——

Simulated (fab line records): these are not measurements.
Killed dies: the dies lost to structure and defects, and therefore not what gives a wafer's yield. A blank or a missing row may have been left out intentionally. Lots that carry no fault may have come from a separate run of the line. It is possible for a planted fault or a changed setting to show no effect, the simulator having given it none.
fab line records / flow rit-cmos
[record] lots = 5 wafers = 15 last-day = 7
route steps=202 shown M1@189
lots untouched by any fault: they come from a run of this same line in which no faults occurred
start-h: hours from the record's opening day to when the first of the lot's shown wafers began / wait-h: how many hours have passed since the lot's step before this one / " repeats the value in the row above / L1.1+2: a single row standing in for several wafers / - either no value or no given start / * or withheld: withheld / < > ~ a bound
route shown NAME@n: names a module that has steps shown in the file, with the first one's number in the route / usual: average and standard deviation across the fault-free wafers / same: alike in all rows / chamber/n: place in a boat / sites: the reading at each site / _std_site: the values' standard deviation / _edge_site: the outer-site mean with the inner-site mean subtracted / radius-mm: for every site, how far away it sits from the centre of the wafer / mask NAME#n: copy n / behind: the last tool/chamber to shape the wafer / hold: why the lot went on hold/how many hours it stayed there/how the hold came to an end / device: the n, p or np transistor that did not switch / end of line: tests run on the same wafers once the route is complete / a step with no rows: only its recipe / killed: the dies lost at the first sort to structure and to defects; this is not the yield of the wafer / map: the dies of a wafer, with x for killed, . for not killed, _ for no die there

——

» Requirement
Write the records out once more, word for word.

» Your solution
Simulated (fab line records): these are not measurements.
Killed dies: the dies lost to structure and defects, and therefore not what gives a wafer's yield. A blank or a missing row may have been left out intentionally. Lots that carry no fault may have come from a separate run of the line. It is possible for a planted fault or a changed setting to show no effect, the simulator having given it none.
fab line records / flow rit-cmos
[record] lots = 5 wafers = 15 last-day = 7
route steps=202 shown M1@189
lots untouched by any fault: they come from a run of this same line in which no faults occurred
start-h: hours from the record's opening day to when the first of the lot's shown wafers began / wait-h: how many hours have passed since the lot's step before this one / " repeats the value in the row above / L1.1+2: a single row standing in for several wafers / - either no value or no given start / * or withheld: withheld / < > ~ a bound
route shown NAME@n: names a module that has steps shown in the file, with the first one's number in the route / usual: average and standard deviation across the fault-free wafers / same: alike in all rows / chamber/n: place in a boat / sites: the reading at each site / _std_site: the values' standard deviation / _edge_site: the outer-site mean with the inner-site mean subtracted / radius-mm: for every site, how far away it sits from the centre of the wafer / mask NAME#n: copy n / behind: the last tool/chamber to shape the wafer / hold: why the lot went on hold/how many hours it stayed there/how the hold came to an end / device: the n, p or np transistor that did not switch / end of line: tests run on the same wafers once the route is complete / a step with no rows: only its recipe / killed: the dies lost at the first sort to structure and to defects; this is not the yield of the wafer / map: the dies of a wafer, with x for killed, . for not killed, _ for no die there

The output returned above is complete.